ACTIVITY ▸
Every line between the top of the data below and the line with "A struck lot", both ends included, must be retyped exactly.

INFORMATION SHOWN ▸
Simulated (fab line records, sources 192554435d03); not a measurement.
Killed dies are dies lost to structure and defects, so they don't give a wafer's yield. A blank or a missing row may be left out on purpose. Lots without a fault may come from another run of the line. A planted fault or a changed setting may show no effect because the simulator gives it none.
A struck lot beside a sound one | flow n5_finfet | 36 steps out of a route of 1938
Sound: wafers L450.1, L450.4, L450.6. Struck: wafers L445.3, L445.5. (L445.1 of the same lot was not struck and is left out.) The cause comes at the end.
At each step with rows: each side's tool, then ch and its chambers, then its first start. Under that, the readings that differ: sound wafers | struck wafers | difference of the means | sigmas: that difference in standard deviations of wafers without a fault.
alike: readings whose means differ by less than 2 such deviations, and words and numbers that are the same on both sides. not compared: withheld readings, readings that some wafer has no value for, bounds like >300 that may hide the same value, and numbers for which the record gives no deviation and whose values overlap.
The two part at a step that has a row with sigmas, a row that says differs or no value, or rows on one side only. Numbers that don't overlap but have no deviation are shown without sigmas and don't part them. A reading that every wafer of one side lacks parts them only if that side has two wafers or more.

EXERCISE RESPONSE ▸
Simulated (fab line records, sources 192554435d03); not a measurement.
Killed dies are dies lost to structure and defects, so they don't give a wafer's yield. A blank or a missing row may be left out on purpose. Lots without a fault may come from another run of the line. A planted fault or a changed setting may show no effect because the simulator gives it none.
A struck lot beside a sound one | flow n5_finfet | 36 steps out of a route of 1938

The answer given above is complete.